*** Opening DATA PROVIDED ***

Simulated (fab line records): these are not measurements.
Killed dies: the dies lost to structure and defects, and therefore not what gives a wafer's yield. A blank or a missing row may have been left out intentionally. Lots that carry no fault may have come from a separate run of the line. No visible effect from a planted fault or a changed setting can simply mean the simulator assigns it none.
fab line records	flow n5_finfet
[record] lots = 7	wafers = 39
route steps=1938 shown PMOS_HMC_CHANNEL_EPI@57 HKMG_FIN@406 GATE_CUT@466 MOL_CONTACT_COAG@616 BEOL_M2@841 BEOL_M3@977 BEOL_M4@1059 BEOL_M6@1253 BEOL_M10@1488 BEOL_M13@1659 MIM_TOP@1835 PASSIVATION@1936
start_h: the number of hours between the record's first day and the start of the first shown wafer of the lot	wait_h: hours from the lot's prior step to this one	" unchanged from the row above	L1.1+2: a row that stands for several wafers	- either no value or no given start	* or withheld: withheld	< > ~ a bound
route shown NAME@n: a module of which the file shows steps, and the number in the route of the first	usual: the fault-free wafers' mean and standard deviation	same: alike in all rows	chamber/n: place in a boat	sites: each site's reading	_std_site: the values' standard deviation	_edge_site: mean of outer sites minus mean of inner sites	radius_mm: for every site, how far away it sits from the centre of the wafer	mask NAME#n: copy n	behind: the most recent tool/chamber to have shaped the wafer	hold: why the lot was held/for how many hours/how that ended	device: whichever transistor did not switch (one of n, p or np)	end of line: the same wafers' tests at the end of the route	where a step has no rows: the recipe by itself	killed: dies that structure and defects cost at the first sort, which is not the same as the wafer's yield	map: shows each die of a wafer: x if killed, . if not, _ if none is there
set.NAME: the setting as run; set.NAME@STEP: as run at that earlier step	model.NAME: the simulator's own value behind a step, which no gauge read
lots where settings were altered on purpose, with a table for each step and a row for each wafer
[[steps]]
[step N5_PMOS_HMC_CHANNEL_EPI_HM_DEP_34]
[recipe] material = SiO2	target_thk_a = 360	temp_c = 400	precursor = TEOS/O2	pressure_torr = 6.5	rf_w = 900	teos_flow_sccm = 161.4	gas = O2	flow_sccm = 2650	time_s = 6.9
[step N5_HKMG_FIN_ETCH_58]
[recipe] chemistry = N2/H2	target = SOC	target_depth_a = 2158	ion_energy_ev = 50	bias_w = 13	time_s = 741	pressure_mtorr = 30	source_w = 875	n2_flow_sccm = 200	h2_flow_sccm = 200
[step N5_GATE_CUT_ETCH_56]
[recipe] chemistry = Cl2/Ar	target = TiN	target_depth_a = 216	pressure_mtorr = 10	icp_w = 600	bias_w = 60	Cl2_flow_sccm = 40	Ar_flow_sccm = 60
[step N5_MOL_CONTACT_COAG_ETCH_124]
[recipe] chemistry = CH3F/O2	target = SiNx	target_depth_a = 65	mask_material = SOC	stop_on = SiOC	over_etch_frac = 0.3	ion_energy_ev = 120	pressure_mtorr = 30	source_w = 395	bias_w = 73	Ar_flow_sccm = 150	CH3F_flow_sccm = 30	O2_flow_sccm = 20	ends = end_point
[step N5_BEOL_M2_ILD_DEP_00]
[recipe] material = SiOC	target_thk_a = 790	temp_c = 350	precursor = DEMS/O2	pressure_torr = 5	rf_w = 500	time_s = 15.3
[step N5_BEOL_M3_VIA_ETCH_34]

*** Closing DATA PROVIDED ***

● REQUIRED ACTION
What are the exact lines from the beginning of the material through the line containing "route steps=1938 shown"? Write out those lines alone.

● EXERCISE OUTPUT
Simulated (fab line records): these are not measurements.
Killed dies: the dies lost to structure and defects, and therefore not what gives a wafer's yield. A blank or a missing row may have been left out intentionally. Lots that carry no fault may have come from a separate run of the line. No visible effect from a planted fault or a changed setting can simply mean the simulator assigns it none.
fab line records	flow n5_finfet
[record] lots = 7	wafers = 39
route steps=1938 shown PMOS_HMC_CHANNEL_EPI@57 HKMG_FIN@406 GATE_CUT@466 MOL_CONTACT_COAG@616 BEOL_M2@841 BEOL_M3@977 BEOL_M4@1059 BEOL_M6@1253 BEOL_M10@1488 BEOL_M13@1659 MIM_TOP@1835 PASSIVATION@1936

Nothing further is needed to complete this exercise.